Work task: Your answer should be the lines from the start of the records through the line with "Cross-section cut spans", copied word for word.

Data shown:
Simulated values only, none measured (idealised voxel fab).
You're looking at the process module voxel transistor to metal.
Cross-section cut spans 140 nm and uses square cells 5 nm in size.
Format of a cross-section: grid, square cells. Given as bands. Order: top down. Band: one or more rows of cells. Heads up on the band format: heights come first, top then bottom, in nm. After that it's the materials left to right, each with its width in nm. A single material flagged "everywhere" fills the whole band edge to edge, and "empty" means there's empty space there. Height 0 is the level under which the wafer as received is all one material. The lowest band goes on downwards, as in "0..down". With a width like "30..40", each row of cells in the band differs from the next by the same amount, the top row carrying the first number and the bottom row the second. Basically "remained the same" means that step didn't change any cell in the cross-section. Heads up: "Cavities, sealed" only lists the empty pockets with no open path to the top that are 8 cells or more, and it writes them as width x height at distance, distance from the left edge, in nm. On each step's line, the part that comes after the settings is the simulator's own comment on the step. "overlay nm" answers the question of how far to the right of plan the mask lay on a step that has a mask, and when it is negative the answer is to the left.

Answer box:
Simulated values only, none measured (idealised voxel fab).
You're looking at the process module voxel transistor to metal.
Cross-section cut spans 140 nm and uses square cells 5 nm in size.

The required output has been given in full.